__INFORMATION__:
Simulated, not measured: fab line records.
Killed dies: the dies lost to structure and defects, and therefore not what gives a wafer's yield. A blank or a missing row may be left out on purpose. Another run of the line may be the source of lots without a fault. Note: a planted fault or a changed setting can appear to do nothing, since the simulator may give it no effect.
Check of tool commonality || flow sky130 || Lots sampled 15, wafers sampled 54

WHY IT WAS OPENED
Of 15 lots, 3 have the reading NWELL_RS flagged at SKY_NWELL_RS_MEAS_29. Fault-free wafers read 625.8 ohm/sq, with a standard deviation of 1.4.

__WORK ITEM__: Give back the whole of the data above, exactly as written.

__WORKED SOLUTION__:
Simulated, not measured: fab line records.
Killed dies: the dies lost to structure and defects, and therefore not what gives a wafer's yield. A blank or a missing row may be left out on purpose. Another run of the line may be the source of lots without a fault. Note: a planted fault or a changed setting can appear to do nothing, since the simulator may give it no effect.
Check of tool commonality || flow sky130 || Lots sampled 15, wafers sampled 54

WHY IT WAS OPENED
Of 15 lots, 3 have the reading NWELL_RS flagged at SKY_NWELL_RS_MEAS_29. Fault-free wafers read 625.8 ohm/sq, with a standard deviation of 1.4.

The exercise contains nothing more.